● **EXTRACTED MATERIAL**:
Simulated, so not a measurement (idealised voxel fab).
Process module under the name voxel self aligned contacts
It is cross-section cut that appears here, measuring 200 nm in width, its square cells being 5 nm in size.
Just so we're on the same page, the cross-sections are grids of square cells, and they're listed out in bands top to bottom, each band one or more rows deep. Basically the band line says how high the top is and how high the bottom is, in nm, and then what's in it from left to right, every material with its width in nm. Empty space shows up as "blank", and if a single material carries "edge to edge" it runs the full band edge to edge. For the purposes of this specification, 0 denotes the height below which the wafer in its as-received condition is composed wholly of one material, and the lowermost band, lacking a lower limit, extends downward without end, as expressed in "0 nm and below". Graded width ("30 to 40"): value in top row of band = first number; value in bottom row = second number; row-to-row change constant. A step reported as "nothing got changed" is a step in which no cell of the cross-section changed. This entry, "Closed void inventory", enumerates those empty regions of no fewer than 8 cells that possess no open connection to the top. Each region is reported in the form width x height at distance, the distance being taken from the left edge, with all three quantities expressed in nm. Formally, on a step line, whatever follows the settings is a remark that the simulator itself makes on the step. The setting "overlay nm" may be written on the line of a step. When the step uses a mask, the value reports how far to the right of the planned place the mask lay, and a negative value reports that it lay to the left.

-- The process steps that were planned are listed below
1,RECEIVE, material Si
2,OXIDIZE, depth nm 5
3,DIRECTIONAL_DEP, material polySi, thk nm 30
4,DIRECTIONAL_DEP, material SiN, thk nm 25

● **WORK REQUEST**: Print the records above exactly. Omit nothing.

● **ANSWER SECTION**:
Simulated, so not a measurement (idealised voxel fab).
Process module under the name voxel self aligned contacts
It is cross-section cut that appears here, measuring 200 nm in width, its square cells being 5 nm in size.
Just so we're on the same page, the cross-sections are grids of square cells, and they're listed out in bands top to bottom, each band one or more rows deep. Basically the band line says how high the top is and how high the bottom is, in nm, and then what's in it from left to right, every material with its width in nm. Empty space shows up as "blank", and if a single material carries "edge to edge" it runs the full band edge to edge. For the purposes of this specification, 0 denotes the height below which the wafer in its as-received condition is composed wholly of one material, and the lowermost band, lacking a lower limit, extends downward without end, as expressed in "0 nm and below". Graded width ("30 to 40"): value in top row of band = first number; value in bottom row = second number; row-to-row change constant. A step reported as "nothing got changed" is a step in which no cell of the cross-section changed. This entry, "Closed void inventory", enumerates those empty regions of no fewer than 8 cells that possess no open connection to the top. Each region is reported in the form width x height at distance, the distance being taken from the left edge, with all three quantities expressed in nm. Formally, on a step line, whatever follows the settings is a remark that the simulator itself makes on the step. The setting "overlay nm" may be written on the line of a step. When the step uses a mask, the value reports how far to the right of the planned place the mask lay, and a negative value reports that it lay to the left.

-- The process steps that were planned are listed below
1,RECEIVE, material Si
2,OXIDIZE, depth nm 5
3,DIRECTIONAL_DEP, material polySi, thk nm 30
4,DIRECTIONAL_DEP, material SiN, thk nm 25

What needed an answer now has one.